■ ■ ■ ■

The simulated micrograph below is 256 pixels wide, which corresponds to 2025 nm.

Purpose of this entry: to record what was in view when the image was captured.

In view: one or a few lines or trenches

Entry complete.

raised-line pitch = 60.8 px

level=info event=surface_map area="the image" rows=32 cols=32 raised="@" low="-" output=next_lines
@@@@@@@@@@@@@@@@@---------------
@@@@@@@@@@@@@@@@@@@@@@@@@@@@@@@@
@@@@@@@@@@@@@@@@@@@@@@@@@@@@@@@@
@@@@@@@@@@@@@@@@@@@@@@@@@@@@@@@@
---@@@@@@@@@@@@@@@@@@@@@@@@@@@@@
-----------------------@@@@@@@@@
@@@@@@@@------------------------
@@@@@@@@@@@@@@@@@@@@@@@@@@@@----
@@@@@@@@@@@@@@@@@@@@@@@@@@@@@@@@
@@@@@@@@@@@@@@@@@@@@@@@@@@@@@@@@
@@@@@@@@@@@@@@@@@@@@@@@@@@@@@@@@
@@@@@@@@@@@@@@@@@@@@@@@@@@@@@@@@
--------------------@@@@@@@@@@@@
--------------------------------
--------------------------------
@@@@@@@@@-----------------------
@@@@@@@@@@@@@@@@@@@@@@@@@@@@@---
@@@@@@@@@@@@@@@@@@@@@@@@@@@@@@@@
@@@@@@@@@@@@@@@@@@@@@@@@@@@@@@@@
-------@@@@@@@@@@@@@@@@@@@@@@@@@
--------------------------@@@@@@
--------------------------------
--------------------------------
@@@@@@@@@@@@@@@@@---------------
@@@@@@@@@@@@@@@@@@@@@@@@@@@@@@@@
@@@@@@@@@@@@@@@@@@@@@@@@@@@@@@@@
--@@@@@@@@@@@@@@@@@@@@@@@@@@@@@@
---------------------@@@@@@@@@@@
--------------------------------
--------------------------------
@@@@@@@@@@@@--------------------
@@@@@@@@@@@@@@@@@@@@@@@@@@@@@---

■ ■ ■ ■

### [BRIEF]
From the first line of the records above down to the line containing "raised-line pitch = 60.8 px", repeat each line exactly as written. Include both of those lines and add nothing.

### [WORKED SOLUTION]
The simulated micrograph below is 256 pixels wide, which corresponds to 2025 nm.

Purpose of this entry: to record what was in view when the image was captured.

In view: one or a few lines or trenches

Entry complete.

raised-line pitch = 60.8 px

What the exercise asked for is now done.